**ACTIVITY:** Return, word for word, the lines of the listing below from the one with "Image: simulated SEM image" through the one with "Supervisor: Other way", and no other lines.

**MATERIAL PROVIDED:**
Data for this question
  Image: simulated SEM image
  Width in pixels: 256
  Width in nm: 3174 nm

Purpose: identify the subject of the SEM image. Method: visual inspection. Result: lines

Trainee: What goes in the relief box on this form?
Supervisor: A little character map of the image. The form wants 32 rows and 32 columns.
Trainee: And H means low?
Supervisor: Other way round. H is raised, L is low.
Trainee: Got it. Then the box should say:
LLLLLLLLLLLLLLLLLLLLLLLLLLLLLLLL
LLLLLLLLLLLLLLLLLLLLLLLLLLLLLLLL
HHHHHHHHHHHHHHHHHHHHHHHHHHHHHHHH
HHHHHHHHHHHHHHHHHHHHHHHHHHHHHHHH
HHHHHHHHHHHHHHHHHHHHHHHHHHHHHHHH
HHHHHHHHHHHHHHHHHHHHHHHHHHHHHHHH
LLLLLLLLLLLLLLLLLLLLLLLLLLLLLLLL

**TASK OUTPUT:**
  Image: simulated SEM image
  Width in pixels: 256
  Width in nm: 3174 nm

Purpose: identify the subject of the SEM image. Method: visual inspection. Result: lines

Trainee: What goes in the relief box on this form?
Supervisor: A little character map of the image. The form wants 32 rows and 32 columns.
Trainee: And H means low?
Supervisor: Other way round. H is raised, L is low.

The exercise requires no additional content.